_REQUIRED ACTION_: Output, without alteration, the first line of the entries and each line after it, stopping with the line that contains "Exercise. Study the".

──────── SOURCE MATERIAL ────────

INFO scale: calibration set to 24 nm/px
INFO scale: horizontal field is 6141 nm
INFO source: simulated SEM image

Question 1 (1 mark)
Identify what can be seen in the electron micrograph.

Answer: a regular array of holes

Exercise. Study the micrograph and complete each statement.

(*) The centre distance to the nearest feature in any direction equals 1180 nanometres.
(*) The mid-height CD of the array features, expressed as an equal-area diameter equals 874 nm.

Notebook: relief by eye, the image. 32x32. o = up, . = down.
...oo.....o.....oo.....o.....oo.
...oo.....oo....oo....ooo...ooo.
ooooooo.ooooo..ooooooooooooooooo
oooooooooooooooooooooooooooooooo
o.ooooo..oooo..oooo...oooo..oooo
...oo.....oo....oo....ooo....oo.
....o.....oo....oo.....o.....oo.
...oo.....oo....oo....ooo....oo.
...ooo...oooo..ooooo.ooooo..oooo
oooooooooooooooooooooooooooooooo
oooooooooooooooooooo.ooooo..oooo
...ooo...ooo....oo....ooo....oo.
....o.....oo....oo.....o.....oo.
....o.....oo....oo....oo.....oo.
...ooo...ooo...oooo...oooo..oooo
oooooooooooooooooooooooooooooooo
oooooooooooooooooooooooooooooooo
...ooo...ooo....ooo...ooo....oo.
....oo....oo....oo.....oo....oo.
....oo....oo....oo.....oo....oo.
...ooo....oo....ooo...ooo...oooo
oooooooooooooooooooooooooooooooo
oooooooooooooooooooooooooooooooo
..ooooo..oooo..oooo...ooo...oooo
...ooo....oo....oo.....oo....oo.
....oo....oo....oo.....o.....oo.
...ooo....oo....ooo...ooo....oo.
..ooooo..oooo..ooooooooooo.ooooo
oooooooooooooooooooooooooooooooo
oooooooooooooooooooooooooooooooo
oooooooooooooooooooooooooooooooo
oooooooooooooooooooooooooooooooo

────────

_EXERCISE OUTPUT_:
INFO scale: calibration set to 24 nm/px
INFO scale: horizontal field is 6141 nm
INFO source: simulated SEM image

Question 1 (1 mark)
Identify what can be seen in the electron micrograph.

Answer: a regular array of holes

Exercise. Study the micrograph and complete each statement.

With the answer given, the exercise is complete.